Reproduce all entries precisely, down to the last character.

▽

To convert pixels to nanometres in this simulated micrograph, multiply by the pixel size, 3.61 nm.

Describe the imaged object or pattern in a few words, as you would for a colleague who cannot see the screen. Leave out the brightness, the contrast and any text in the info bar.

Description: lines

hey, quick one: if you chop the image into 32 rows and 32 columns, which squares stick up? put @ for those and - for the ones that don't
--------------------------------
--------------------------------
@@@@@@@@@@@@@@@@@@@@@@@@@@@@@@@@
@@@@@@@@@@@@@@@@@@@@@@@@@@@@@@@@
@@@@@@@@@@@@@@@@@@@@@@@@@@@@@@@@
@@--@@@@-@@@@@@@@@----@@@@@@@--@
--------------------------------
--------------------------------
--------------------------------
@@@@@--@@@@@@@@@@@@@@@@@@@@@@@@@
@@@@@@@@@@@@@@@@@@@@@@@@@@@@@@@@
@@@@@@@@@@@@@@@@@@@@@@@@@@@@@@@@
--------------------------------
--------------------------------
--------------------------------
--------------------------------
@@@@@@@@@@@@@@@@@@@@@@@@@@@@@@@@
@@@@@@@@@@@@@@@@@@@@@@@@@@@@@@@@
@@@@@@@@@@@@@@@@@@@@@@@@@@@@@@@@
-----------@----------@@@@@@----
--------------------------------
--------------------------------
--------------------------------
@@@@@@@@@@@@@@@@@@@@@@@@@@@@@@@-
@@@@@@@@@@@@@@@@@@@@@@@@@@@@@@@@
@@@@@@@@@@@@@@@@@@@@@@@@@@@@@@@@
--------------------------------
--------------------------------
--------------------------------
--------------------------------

△

- _Task response_:
To convert pixels to nanometres in this simulated micrograph, multiply by the pixel size, 3.61 nm.

Describe the imaged object or pattern in a few words, as you would for a colleague who cannot see the screen. Leave out the brightness, the contrast and any text in the info bar.

Description: lines

hey, quick one: if you chop the image into 32 rows and 32 columns, which squares stick up? put @ for those and - for the ones that don't
--------------------------------
--------------------------------
@@@@@@@@@@@@@@@@@@@@@@@@@@@@@@@@
@@@@@@@@@@@@@@@@@@@@@@@@@@@@@@@@
@@@@@@@@@@@@@@@@@@@@@@@@@@@@@@@@
@@--@@@@-@@@@@@@@@----@@@@@@@--@
--------------------------------
--------------------------------
--------------------------------
@@@@@--@@@@@@@@@@@@@@@@@@@@@@@@@
@@@@@@@@@@@@@@@@@@@@@@@@@@@@@@@@
@@@@@@@@@@@@@@@@@@@@@@@@@@@@@@@@
--------------------------------
--------------------------------
--------------------------------
--------------------------------
@@@@@@@@@@@@@@@@@@@@@@@@@@@@@@@@
@@@@@@@@@@@@@@@@@@@@@@@@@@@@@@@@
@@@@@@@@@@@@@@@@@@@@@@@@@@@@@@@@
-----------@----------@@@@@@----
--------------------------------
--------------------------------
--------------------------------
@@@@@@@@@@@@@@@@@@@@@@@@@@@@@@@-
@@@@@@@@@@@@@@@@@@@@@@@@@@@@@@@@
@@@@@@@@@@@@@@@@@@@@@@@@@@@@@@@@
--------------------------------
--------------------------------
--------------------------------
--------------------------------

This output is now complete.